═══ DATA TO EXAMINE

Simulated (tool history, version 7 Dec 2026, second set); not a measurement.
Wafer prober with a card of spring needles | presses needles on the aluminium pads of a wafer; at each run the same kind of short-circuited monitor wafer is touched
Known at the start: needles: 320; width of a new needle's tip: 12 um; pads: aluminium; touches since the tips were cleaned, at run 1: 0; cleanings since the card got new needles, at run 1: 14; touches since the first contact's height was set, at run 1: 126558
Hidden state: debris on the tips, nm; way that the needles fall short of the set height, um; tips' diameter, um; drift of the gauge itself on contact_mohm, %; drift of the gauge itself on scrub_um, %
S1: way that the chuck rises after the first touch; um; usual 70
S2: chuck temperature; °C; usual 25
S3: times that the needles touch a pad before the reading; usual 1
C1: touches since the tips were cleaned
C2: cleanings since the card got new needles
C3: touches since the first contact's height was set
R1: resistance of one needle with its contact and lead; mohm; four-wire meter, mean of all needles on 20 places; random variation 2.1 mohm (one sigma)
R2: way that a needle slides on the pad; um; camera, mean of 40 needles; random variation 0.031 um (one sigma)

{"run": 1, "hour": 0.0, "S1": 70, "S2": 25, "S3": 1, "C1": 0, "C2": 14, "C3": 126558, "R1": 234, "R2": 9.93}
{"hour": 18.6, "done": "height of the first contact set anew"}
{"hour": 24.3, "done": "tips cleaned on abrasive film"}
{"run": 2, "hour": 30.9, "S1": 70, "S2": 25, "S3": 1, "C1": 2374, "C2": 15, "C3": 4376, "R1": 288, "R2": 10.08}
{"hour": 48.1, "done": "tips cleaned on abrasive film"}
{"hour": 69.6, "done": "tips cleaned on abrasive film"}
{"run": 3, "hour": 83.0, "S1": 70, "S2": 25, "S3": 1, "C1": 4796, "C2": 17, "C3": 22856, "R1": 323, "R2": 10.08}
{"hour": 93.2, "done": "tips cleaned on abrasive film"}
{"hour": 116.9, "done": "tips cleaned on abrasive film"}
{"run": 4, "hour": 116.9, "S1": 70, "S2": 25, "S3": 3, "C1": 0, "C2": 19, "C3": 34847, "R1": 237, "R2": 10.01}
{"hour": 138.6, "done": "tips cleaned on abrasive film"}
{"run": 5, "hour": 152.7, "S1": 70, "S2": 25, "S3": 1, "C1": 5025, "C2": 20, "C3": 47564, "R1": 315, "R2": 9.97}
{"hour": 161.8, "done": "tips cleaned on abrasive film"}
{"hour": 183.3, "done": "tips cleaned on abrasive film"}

══════

◆ REQUIREMENT: In your answer, include only the lines above starting at the line that holds "C1: touches since the tips were cleaned" and ending at the line that holds "R1: resistance of", copied exactly.

◆ WORKED SOLUTION:
C1: touches since the tips were cleaned
C2: cleanings since the card got new needles
C3: touches since the first contact's height was set
R1: resistance of one needle with its contact and lead; mohm; four-wire meter, mean of all needles on 20 places; random variation 2.1 mohm (one sigma)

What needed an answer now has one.